■ INFORMATION PROVIDED
═══
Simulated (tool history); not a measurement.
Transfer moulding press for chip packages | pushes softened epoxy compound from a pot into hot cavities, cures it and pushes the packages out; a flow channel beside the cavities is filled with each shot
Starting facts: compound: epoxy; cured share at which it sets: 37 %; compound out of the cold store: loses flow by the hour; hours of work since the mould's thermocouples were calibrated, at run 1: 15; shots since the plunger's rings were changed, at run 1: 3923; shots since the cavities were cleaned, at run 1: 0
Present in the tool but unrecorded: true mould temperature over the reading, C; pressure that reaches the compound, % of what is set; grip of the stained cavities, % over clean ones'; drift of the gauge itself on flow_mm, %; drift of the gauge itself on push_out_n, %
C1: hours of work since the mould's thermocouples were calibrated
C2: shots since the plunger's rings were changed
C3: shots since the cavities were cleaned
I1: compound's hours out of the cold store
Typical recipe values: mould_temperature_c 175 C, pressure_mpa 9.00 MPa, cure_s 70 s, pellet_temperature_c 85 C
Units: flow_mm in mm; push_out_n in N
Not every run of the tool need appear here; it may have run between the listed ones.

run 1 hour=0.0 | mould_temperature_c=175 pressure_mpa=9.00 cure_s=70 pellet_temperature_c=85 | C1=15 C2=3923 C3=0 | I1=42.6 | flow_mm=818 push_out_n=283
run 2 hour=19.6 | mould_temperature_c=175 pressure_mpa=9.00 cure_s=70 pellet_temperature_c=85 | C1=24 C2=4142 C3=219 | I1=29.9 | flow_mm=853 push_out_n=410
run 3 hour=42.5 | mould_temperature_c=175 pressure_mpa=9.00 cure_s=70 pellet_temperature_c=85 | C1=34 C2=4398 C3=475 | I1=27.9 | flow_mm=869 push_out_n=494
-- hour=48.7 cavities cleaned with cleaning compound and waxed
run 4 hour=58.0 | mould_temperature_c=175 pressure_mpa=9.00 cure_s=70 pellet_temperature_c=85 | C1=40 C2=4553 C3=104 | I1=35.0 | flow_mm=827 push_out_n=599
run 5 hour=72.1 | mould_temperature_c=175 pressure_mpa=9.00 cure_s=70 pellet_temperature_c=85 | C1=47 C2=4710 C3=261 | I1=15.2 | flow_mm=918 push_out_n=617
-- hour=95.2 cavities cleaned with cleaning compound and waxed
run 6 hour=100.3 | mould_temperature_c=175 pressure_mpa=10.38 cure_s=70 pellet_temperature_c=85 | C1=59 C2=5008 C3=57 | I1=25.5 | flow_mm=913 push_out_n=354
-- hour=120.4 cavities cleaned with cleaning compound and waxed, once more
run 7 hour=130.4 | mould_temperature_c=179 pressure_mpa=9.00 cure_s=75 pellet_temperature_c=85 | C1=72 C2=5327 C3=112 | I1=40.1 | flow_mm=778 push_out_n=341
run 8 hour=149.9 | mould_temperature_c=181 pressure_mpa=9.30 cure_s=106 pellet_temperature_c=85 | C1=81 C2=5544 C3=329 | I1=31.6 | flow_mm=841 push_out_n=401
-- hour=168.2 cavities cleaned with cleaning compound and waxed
═══

Beginning with the first line of the listing above, please write out every line exactly until you reach the line that contains "-- hour=48.7 cavities", and include that one too.

Simulated (tool history); not a measurement.
Transfer moulding press for chip packages | pushes softened epoxy compound from a pot into hot cavities, cures it and pushes the packages out; a flow channel beside the cavities is filled with each shot
Starting facts: compound: epoxy; cured share at which it sets: 37 %; compound out of the cold store: loses flow by the hour; hours of work since the mould's thermocouples were calibrated, at run 1: 15; shots since the plunger's rings were changed, at run 1: 3923; shots since the cavities were cleaned, at run 1: 0
Present in the tool but unrecorded: true mould temperature over the reading, C; pressure that reaches the compound, % of what is set; grip of the stained cavities, % over clean ones'; drift of the gauge itself on flow_mm, %; drift of the gauge itself on push_out_n, %
C1: hours of work since the mould's thermocouples were calibrated
C2: shots since the plunger's rings were changed
C3: shots since the cavities were cleaned
I1: compound's hours out of the cold store
Typical recipe values: mould_temperature_c 175 C, pressure_mpa 9.00 MPa, cure_s 70 s, pellet_temperature_c 85 C
Units: flow_mm in mm; push_out_n in N
Not every run of the tool need appear here; it may have run between the listed ones.

run 1 hour=0.0 | mould_temperature_c=175 pressure_mpa=9.00 cure_s=70 pellet_temperature_c=85 | C1=15 C2=3923 C3=0 | I1=42.6 | flow_mm=818 push_out_n=283
run 2 hour=19.6 | mould_temperature_c=175 pressure_mpa=9.00 cure_s=70 pellet_temperature_c=85 | C1=24 C2=4142 C3=219 | I1=29.9 | flow_mm=853 push_out_n=410
run 3 hour=42.5 | mould_temperature_c=175 pressure_mpa=9.00 cure_s=70 pellet_temperature_c=85 | C1=34 C2=4398 C3=475 | I1=27.9 | flow_mm=869 push_out_n=494
-- hour=48.7 cavities cleaned with cleaning compound and waxed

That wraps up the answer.